ACTIVITY: In full and unaltered, output the records below.

** Opening DATA EXTRACTS block **

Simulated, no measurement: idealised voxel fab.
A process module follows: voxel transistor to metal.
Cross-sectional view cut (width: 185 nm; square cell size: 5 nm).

** Closing DATA EXTRACTS block **

ANSWER BOX:
Simulated, no measurement: idealised voxel fab.
A process module follows: voxel transistor to metal.
Cross-sectional view cut (width: 185 nm; square cell size: 5 nm).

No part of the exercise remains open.